DATA PROVIDED >>
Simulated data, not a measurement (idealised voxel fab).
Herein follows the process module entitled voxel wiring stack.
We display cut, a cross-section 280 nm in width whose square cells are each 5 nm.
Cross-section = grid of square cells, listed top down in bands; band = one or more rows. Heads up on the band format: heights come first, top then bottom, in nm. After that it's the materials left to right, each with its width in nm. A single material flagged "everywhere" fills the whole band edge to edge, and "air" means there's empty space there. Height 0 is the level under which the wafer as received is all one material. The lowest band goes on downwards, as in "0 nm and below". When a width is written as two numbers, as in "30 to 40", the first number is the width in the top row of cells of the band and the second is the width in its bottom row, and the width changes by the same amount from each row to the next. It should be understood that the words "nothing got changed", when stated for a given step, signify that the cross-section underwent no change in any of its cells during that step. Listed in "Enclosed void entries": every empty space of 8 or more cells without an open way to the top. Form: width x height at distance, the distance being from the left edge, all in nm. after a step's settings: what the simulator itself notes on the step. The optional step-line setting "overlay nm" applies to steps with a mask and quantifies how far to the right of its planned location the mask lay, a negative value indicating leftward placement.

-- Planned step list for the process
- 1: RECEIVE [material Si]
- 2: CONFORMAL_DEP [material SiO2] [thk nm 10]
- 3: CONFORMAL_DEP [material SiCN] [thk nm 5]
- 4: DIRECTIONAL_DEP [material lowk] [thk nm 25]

TASK ITEM >> Transcribe the data in full, keeping every detail.

EXERCISE RESULT >>
Simulated data, not a measurement (idealised voxel fab).
Herein follows the process module entitled voxel wiring stack.
We display cut, a cross-section 280 nm in width whose square cells are each 5 nm.
Cross-section = grid of square cells, listed top down in bands; band = one or more rows. Heads up on the band format: heights come first, top then bottom, in nm. After that it's the materials left to right, each with its width in nm. A single material flagged "everywhere" fills the whole band edge to edge, and "air" means there's empty space there. Height 0 is the level under which the wafer as received is all one material. The lowest band goes on downwards, as in "0 nm and below". When a width is written as two numbers, as in "30 to 40", the first number is the width in the top row of cells of the band and the second is the width in its bottom row, and the width changes by the same amount from each row to the next. It should be understood that the words "nothing got changed", when stated for a given step, signify that the cross-section underwent no change in any of its cells during that step. Listed in "Enclosed void entries": every empty space of 8 or more cells without an open way to the top. Form: width x height at distance, the distance being from the left edge, all in nm. after a step's settings: what the simulator itself notes on the step. The optional step-line setting "overlay nm" applies to steps with a mask and quantifies how far to the right of its planned location the mask lay, a negative value indicating leftward placement.

-- Planned step list for the process
- 1: RECEIVE [material Si]
- 2: CONFORMAL_DEP [material SiO2] [thk nm 10]
- 3: CONFORMAL_DEP [material SiCN] [thk nm 5]
- 4: DIRECTIONAL_DEP [material lowk] [thk nm 25]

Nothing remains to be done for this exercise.